____________________

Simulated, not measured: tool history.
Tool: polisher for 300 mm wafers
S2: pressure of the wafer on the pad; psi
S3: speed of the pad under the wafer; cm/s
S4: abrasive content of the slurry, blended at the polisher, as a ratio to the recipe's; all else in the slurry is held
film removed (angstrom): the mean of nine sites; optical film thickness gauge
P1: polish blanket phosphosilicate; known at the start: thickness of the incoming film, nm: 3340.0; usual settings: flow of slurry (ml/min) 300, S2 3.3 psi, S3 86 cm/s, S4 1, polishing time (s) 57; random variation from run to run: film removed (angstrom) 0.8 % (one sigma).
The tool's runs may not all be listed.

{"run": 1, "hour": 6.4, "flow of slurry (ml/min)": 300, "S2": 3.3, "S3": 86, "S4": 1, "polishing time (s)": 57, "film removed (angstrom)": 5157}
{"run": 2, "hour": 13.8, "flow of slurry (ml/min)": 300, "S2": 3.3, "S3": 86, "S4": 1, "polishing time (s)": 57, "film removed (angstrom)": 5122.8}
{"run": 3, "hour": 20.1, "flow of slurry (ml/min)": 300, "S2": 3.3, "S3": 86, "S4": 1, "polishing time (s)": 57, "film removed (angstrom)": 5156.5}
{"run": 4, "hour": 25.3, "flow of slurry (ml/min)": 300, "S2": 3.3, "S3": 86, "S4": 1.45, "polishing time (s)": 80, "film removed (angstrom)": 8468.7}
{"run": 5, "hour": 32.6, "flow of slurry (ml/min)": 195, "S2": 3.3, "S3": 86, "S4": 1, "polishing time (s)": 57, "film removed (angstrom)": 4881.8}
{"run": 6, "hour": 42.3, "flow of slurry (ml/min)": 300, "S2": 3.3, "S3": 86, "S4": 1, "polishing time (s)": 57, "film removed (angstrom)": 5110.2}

____________________

■ ASSIGNMENT: Write the opening line of the data above and every line after it, exactly, stopping once you have written the line with "S4: abrasive content".

■ RESULT:
Simulated, not measured: tool history.
Tool: polisher for 300 mm wafers
S2: pressure of the wafer on the pad; psi
S3: speed of the pad under the wafer; cm/s
S4: abrasive content of the slurry, blended at the polisher, as a ratio to the recipe's; all else in the slurry is held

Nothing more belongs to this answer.